*REQUIREMENT*
Nothing in the listing may be skipped; repeat it all exactly.

-- Opening Marker --
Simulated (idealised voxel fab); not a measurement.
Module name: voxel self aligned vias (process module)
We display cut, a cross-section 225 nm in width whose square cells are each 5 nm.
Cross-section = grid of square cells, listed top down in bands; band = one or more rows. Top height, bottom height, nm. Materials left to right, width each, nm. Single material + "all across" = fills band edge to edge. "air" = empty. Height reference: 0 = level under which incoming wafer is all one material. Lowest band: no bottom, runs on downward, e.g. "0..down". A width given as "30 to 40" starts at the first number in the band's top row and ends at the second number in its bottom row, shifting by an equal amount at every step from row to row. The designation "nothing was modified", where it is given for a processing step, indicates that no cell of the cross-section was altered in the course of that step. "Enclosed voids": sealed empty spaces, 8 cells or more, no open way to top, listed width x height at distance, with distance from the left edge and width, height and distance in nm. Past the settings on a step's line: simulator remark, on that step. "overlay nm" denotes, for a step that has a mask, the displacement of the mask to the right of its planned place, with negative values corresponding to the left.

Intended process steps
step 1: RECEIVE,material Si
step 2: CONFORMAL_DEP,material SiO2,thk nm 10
-- Closing Marker --

*EXERCISE SOLUTION*
Simulated (idealised voxel fab); not a measurement.
Module name: voxel self aligned vias (process module)
We display cut, a cross-section 225 nm in width whose square cells are each 5 nm.
Cross-section = grid of square cells, listed top down in bands; band = one or more rows. Top height, bottom height, nm. Materials left to right, width each, nm. Single material + "all across" = fills band edge to edge. "air" = empty. Height reference: 0 = level under which incoming wafer is all one material. Lowest band: no bottom, runs on downward, e.g. "0..down". A width given as "30 to 40" starts at the first number in the band's top row and ends at the second number in its bottom row, shifting by an equal amount at every step from row to row. The designation "nothing was modified", where it is given for a processing step, indicates that no cell of the cross-section was altered in the course of that step. "Enclosed voids": sealed empty spaces, 8 cells or more, no open way to top, listed width x height at distance, with distance from the left edge and width, height and distance in nm. Past the settings on a step's line: simulator remark, on that step. "overlay nm" denotes, for a step that has a mask, the displacement of the mask to the right of its planned place, with negative values corresponding to the left.

Intended process steps
step 1: RECEIVE,material Si
step 2: CONFORMAL_DEP,material SiO2,thk nm 10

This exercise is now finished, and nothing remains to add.